Data for analysis START

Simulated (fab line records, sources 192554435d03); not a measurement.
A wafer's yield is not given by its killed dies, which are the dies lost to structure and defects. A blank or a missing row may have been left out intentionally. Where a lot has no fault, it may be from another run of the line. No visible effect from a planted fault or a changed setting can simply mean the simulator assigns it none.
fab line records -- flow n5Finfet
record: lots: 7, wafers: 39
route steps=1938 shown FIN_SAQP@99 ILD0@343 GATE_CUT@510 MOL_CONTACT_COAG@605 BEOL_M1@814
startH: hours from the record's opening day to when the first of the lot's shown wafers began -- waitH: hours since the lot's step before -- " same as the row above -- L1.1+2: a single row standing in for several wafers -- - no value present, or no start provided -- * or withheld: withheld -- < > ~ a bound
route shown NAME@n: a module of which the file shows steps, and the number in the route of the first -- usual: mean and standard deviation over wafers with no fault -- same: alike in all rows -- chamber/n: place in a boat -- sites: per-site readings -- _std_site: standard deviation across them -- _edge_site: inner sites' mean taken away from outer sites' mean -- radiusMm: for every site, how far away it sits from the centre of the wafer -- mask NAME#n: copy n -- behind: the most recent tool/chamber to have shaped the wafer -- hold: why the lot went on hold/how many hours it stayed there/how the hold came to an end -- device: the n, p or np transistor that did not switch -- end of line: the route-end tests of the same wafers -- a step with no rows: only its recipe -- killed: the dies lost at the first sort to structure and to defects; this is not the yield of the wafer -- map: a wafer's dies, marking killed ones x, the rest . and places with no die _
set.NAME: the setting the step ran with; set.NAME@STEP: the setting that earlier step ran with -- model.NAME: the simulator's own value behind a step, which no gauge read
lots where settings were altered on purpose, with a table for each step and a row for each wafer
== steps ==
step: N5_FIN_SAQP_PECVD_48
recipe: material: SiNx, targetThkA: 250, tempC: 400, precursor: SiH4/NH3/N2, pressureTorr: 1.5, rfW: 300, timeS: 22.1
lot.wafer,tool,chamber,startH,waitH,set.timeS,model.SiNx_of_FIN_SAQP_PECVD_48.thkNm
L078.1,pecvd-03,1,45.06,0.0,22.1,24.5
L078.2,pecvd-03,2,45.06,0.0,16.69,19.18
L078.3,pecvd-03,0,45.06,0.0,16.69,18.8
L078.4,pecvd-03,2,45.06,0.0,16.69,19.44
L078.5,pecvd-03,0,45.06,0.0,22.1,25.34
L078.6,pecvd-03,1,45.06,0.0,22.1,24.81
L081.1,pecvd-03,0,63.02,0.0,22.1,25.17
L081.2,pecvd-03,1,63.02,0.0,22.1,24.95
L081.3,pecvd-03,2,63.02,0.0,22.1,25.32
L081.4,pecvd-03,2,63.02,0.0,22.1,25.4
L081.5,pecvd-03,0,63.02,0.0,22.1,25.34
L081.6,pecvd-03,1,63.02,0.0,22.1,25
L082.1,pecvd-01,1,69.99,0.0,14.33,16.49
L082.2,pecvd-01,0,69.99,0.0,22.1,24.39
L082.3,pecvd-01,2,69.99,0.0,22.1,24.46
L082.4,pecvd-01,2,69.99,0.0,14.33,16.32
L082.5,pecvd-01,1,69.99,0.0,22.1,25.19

Data for analysis END

*Action item:*
Copy every line of the data above, beginning with the first and ending with the line that contains "fab line records -- flow n5Finfet", and give nothing more.

*Response:*
Simulated (fab line records, sources 192554435d03); not a measurement.
A wafer's yield is not given by its killed dies, which are the dies lost to structure and defects. A blank or a missing row may have been left out intentionally. Where a lot has no fault, it may be from another run of the line. No visible effect from a planted fault or a changed setting can simply mean the simulator assigns it none.
fab line records -- flow n5Finfet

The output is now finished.